···

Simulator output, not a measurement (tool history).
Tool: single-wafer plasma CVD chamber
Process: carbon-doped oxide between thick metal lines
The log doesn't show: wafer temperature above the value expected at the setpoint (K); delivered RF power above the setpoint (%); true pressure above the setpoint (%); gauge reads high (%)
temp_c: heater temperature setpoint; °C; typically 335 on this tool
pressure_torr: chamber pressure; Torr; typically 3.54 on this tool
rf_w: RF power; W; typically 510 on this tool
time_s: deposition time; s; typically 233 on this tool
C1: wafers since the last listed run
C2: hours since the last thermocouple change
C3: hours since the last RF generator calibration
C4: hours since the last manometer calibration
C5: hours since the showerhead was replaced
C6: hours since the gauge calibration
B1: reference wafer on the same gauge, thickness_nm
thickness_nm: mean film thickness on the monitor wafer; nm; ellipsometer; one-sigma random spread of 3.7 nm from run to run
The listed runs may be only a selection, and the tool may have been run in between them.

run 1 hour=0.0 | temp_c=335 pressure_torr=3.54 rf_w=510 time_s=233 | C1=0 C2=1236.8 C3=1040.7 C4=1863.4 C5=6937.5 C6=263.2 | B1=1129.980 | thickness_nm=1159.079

···

### Work item
Reproduce word for word the material above, starting with the line that has "C6: hours since the gauge calibration" and stopping after the line that has "The listed runs".

### Reply
C6: hours since the gauge calibration
B1: reference wafer on the same gauge, thickness_nm
thickness_nm: mean film thickness on the monitor wafer; nm; ellipsometer; one-sigma random spread of 3.7 nm from run to run
The listed runs may be only a selection, and the tool may have been run in between them.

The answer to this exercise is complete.